▶ Assignment
Transcribe the following entries word for word. End with the line where "FYI the section" appears.

==== Dataset excerpts ====
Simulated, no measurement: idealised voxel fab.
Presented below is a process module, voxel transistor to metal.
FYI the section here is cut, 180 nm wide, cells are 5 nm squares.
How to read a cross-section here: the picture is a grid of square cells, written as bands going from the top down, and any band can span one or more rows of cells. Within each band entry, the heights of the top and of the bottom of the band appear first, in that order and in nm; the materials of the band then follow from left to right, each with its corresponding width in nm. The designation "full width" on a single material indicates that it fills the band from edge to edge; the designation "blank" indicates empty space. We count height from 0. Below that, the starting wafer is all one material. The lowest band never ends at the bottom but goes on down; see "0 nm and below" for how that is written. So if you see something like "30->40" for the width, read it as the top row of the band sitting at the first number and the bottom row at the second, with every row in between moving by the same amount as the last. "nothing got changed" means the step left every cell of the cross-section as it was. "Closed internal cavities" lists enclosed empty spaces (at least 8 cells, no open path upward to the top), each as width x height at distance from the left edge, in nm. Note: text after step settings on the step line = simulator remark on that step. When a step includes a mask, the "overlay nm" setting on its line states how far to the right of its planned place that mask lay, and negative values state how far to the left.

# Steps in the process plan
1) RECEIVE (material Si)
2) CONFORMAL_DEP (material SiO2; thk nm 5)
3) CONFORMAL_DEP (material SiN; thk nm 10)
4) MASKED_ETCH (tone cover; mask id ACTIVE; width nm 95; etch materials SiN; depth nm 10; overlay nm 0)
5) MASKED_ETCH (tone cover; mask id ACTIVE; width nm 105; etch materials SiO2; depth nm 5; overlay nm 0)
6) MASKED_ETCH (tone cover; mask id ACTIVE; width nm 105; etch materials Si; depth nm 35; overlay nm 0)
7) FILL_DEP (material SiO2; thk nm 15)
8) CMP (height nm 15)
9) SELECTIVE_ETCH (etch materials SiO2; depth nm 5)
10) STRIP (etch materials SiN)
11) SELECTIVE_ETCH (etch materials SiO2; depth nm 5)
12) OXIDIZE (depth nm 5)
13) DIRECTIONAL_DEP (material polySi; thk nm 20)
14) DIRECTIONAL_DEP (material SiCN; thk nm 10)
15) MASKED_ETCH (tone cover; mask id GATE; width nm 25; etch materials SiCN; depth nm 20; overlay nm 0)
====

▶ Response
Simulated, no measurement: idealised voxel fab.
Presented below is a process module, voxel transistor to metal.
FYI the section here is cut, 180 nm wide, cells are 5 nm squares.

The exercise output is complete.